▸ ACTIVITY:
Quote the entries below from the line with "Seen first at" through the line with "## 4. THE CAUSE", both ends included, and only those lines.

+++ LISTED RECORDS +++

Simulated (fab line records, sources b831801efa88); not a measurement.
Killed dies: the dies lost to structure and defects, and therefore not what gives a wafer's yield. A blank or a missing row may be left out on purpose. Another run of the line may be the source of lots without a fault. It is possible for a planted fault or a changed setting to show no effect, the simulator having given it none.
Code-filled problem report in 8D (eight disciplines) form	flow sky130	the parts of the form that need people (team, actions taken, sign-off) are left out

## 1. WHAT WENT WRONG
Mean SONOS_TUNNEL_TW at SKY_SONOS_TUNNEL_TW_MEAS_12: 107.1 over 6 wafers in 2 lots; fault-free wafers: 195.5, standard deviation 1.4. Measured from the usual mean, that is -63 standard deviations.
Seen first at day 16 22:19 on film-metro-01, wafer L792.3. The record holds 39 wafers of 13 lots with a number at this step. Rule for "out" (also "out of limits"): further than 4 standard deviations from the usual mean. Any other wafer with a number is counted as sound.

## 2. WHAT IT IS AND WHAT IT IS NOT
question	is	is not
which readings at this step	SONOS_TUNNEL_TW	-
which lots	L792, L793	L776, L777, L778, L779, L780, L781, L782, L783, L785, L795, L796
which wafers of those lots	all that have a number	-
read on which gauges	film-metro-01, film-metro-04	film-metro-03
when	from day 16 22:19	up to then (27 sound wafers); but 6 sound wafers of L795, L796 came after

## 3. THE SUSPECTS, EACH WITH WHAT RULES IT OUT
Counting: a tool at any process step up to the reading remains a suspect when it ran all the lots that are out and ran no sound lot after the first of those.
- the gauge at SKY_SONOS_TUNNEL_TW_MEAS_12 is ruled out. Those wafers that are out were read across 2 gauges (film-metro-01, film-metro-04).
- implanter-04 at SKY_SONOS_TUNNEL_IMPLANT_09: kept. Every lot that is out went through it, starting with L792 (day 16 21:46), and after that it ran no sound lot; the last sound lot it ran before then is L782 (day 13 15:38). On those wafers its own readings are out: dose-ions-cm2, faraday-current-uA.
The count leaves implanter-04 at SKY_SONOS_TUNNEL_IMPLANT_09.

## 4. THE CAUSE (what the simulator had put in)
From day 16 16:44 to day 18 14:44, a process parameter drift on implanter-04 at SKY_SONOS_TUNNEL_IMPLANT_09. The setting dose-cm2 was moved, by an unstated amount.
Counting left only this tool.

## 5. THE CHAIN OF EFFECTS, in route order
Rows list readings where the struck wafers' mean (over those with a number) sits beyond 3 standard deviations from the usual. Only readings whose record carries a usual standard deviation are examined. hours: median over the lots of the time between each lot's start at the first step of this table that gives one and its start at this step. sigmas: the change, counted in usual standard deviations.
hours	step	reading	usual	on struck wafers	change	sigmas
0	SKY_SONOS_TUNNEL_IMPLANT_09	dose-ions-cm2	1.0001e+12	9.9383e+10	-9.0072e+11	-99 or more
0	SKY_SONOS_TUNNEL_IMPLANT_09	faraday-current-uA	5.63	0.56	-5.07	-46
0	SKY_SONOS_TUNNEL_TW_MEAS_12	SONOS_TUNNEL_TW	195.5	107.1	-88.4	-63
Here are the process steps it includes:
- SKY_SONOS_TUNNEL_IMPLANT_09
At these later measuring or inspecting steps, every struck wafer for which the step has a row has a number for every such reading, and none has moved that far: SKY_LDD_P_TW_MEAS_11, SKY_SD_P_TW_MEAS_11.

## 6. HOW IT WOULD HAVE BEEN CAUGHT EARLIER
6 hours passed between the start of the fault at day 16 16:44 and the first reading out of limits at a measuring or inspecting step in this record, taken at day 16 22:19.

+++

▸ RESPONSE AREA:
Seen first at day 16 22:19 on film-metro-01, wafer L792.3. The record holds 39 wafers of 13 lots with a number at this step. Rule for "out" (also "out of limits"): further than 4 standard deviations from the usual mean. Any other wafer with a number is counted as sound.

## 2. WHAT IT IS AND WHAT IT IS NOT
question	is	is not
which readings at this step	SONOS_TUNNEL_TW	-
which lots	L792, L793	L776, L777, L778, L779, L780, L781, L782, L783, L785, L795, L796
which wafers of those lots	all that have a number	-
read on which gauges	film-metro-01, film-metro-04	film-metro-03
when	from day 16 22:19	up to then (27 sound wafers); but 6 sound wafers of L795, L796 came after

## 3. THE SUSPECTS, EACH WITH WHAT RULES IT OUT
Counting: a tool at any process step up to the reading remains a suspect when it ran all the lots that are out and ran no sound lot after the first of those.
- the gauge at SKY_SONOS_TUNNEL_TW_MEAS_12 is ruled out. Those wafers that are out were read across 2 gauges (film-metro-01, film-metro-04).
- implanter-04 at SKY_SONOS_TUNNEL_IMPLANT_09: kept. Every lot that is out went through it, starting with L792 (day 16 21:46), and after that it ran no sound lot; the last sound lot it ran before then is L782 (day 13 15:38). On those wafers its own readings are out: dose-ions-cm2, faraday-current-uA.
The count leaves implanter-04 at SKY_SONOS_TUNNEL_IMPLANT_09.

## 4. THE CAUSE (what the simulator had put in)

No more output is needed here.